# Data extract
=====

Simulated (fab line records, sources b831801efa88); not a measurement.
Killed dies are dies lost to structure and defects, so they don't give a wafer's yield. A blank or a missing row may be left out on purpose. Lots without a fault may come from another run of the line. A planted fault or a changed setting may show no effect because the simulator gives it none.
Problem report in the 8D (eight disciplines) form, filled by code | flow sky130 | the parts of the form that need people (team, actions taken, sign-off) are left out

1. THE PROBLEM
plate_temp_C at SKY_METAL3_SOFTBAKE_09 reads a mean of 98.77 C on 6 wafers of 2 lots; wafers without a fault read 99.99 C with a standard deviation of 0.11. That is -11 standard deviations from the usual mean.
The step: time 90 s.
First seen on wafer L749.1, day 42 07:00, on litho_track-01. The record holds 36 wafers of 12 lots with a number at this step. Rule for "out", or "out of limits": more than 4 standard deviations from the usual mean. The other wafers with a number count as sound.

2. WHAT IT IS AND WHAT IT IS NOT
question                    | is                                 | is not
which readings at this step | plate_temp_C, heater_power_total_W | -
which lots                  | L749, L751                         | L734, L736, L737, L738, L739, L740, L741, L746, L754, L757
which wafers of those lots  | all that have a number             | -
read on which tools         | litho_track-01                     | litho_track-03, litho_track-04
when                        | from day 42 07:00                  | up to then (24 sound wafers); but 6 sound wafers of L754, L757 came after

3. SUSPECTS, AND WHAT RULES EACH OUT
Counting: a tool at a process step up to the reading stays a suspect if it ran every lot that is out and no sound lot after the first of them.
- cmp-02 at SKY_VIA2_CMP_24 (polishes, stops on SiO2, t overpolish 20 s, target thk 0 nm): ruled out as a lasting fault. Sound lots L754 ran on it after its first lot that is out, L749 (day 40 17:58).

=====

# Work request
Please output only the lines from the first line of the entries through the line with "which wafers of", both included, exactly as written.

# Exercise result
Simulated (fab line records, sources b831801efa88); not a measurement.
Killed dies are dies lost to structure and defects, so they don't give a wafer's yield. A blank or a missing row may be left out on purpose. Lots without a fault may come from another run of the line. A planted fault or a changed setting may show no effect because the simulator gives it none.
Problem report in the 8D (eight disciplines) form, filled by code | flow sky130 | the parts of the form that need people (team, actions taken, sign-off) are left out

1. THE PROBLEM
plate_temp_C at SKY_METAL3_SOFTBAKE_09 reads a mean of 98.77 C on 6 wafers of 2 lots; wafers without a fault read 99.99 C with a standard deviation of 0.11. That is -11 standard deviations from the usual mean.
The step: time 90 s.
First seen on wafer L749.1, day 42 07:00, on litho_track-01. The record holds 36 wafers of 12 lots with a number at this step. Rule for "out", or "out of limits": more than 4 standard deviations from the usual mean. The other wafers with a number count as sound.

2. WHAT IT IS AND WHAT IT IS NOT
question                    | is                                 | is not
which readings at this step | plate_temp_C, heater_power_total_W | -
which lots                  | L749, L751                         | L734, L736, L737, L738, L739, L740, L741, L746, L754, L757
which wafers of those lots  | all that have a number             | -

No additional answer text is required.